::::::::::

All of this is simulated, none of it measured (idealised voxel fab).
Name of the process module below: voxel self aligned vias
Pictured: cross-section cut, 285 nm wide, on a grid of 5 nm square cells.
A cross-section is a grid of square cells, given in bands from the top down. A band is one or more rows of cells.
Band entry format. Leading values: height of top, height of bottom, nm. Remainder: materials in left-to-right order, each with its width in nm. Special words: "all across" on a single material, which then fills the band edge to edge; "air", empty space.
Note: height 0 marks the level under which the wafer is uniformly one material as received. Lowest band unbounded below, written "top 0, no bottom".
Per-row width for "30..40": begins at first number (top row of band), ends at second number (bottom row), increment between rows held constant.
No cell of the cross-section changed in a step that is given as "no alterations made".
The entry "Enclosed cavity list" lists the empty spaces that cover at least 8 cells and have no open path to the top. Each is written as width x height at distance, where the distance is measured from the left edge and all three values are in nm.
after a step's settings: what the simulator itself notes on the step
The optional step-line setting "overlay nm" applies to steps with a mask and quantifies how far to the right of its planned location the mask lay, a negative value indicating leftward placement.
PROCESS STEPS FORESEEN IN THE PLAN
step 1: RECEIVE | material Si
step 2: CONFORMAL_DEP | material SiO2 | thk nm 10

::::::::::

▸ Required action: With nothing added or dropped, retype the listing above.

▸ Answer area:
All of this is simulated, none of it measured (idealised voxel fab).
Name of the process module below: voxel self aligned vias
Pictured: cross-section cut, 285 nm wide, on a grid of 5 nm square cells.
A cross-section is a grid of square cells, given in bands from the top down. A band is one or more rows of cells.
Band entry format. Leading values: height of top, height of bottom, nm. Remainder: materials in left-to-right order, each with its width in nm. Special words: "all across" on a single material, which then fills the band edge to edge; "air", empty space.
Note: height 0 marks the level under which the wafer is uniformly one material as received. Lowest band unbounded below, written "top 0, no bottom".
Per-row width for "30..40": begins at first number (top row of band), ends at second number (bottom row), increment between rows held constant.
No cell of the cross-section changed in a step that is given as "no alterations made".
The entry "Enclosed cavity list" lists the empty spaces that cover at least 8 cells and have no open path to the top. Each is written as width x height at distance, where the distance is measured from the left edge and all three values are in nm.
after a step's settings: what the simulator itself notes on the step
The optional step-line setting "overlay nm" applies to steps with a mask and quantifies how far to the right of its planned location the mask lay, a negative value indicating leftward placement.
PROCESS STEPS FORESEEN IN THE PLAN
step 1: RECEIVE | material Si
step 2: CONFORMAL_DEP | material SiO2 | thk nm 10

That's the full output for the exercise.